[Given entries]
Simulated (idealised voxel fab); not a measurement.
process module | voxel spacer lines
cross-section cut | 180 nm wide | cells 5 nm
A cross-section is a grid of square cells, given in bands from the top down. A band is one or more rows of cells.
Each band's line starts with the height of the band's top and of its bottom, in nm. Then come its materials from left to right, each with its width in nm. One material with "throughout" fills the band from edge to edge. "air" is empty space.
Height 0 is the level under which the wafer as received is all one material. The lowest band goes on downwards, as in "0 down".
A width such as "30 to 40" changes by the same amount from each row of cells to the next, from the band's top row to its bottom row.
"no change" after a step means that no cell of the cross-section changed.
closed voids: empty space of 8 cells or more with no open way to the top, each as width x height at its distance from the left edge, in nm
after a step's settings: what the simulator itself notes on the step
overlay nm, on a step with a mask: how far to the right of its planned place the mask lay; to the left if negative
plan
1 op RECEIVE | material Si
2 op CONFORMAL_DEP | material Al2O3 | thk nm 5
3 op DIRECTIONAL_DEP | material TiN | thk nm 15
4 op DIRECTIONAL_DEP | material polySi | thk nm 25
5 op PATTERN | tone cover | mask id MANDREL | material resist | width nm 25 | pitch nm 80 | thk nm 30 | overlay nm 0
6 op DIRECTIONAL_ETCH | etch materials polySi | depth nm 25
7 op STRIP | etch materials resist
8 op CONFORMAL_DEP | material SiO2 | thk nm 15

[Activity]
Each entry above is to be transcribed word for word.

[Task solution]
Simulated (idealised voxel fab); not a measurement.
process module | voxel spacer lines
cross-section cut | 180 nm wide | cells 5 nm
A cross-section is a grid of square cells, given in bands from the top down. A band is one or more rows of cells.
Each band's line starts with the height of the band's top and of its bottom, in nm. Then come its materials from left to right, each with its width in nm. One material with "throughout" fills the band from edge to edge. "air" is empty space.
Height 0 is the level under which the wafer as received is all one material. The lowest band goes on downwards, as in "0 down".
A width such as "30 to 40" changes by the same amount from each row of cells to the next, from the band's top row to its bottom row.
"no change" after a step means that no cell of the cross-section changed.
closed voids: empty space of 8 cells or more with no open way to the top, each as width x height at its distance from the left edge, in nm
after a step's settings: what the simulator itself notes on the step
overlay nm, on a step with a mask: how far to the right of its planned place the mask lay; to the left if negative
plan
1 op RECEIVE | material Si
2 op CONFORMAL_DEP | material Al2O3 | thk nm 5
3 op DIRECTIONAL_DEP | material TiN | thk nm 15
4 op DIRECTIONAL_DEP | material polySi | thk nm 25
5 op PATTERN | tone cover | mask id MANDREL | material resist | width nm 25 | pitch nm 80 | thk nm 30 | overlay nm 0
6 op DIRECTIONAL_ETCH | etch materials polySi | depth nm 25
7 op STRIP | etch materials resist
8 op CONFORMAL_DEP | material SiO2 | thk nm 15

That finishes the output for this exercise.